_Data excerpts:_
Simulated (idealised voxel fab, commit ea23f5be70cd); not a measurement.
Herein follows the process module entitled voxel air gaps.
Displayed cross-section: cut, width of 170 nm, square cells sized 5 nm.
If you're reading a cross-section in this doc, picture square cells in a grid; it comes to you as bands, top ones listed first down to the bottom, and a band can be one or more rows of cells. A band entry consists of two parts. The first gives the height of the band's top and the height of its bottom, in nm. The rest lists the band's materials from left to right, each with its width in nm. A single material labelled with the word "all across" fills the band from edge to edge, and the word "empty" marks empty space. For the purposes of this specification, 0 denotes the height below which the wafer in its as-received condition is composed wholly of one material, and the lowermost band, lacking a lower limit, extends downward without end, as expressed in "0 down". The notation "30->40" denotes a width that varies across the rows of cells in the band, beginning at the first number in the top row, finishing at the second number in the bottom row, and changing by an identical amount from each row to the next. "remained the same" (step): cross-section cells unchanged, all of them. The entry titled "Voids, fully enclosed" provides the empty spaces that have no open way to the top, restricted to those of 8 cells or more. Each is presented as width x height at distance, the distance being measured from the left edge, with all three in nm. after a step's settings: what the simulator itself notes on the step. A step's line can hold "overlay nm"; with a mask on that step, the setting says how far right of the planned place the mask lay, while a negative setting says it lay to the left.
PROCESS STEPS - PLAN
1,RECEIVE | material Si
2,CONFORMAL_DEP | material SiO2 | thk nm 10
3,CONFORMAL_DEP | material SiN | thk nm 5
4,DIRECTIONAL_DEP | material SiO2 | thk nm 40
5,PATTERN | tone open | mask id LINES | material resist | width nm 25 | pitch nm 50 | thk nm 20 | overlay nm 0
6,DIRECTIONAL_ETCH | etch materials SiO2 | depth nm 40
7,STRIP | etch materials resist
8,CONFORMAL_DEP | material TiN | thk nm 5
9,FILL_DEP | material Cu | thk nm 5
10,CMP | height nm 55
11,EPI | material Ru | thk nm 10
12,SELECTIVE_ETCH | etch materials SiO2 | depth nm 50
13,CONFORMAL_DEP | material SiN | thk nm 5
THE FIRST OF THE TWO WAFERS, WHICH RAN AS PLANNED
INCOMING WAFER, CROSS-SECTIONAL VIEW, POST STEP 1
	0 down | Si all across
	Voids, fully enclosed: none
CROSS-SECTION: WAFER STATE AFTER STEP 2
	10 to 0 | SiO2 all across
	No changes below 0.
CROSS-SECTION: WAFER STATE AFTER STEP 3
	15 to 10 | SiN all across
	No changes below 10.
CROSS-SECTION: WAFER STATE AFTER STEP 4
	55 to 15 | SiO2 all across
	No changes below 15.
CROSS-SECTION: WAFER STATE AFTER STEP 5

_Brief:_ Using only the entries above, output the line with "CROSS-SECTION: WAFER STATE AFTER STEP 4", the line with "No changes below 15.", and all lines between them, exactly as they stand.

_Exercise response:_
CROSS-SECTION: WAFER STATE AFTER STEP 4
	55 to 15 | SiO2 all across
	No changes below 15.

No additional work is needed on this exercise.